_WORK ITEM_. The first line of the data below and every line after it, through the one with "Student: 0.0304", must be transcribed without change.

____________________

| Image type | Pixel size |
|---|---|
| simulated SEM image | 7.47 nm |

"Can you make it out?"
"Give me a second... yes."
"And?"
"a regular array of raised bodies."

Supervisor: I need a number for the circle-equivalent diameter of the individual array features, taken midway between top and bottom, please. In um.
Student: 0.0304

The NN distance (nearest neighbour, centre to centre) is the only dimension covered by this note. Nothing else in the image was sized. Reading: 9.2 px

____________________

_WORKED SOLUTION_.
| Image type | Pixel size |
|---|---|
| simulated SEM image | 7.47 nm |

"Can you make it out?"
"Give me a second... yes."
"And?"
"a regular array of raised bodies."

Supervisor: I need a number for the circle-equivalent diameter of the individual array features, taken midway between top and bottom, please. In um.
Student: 0.0304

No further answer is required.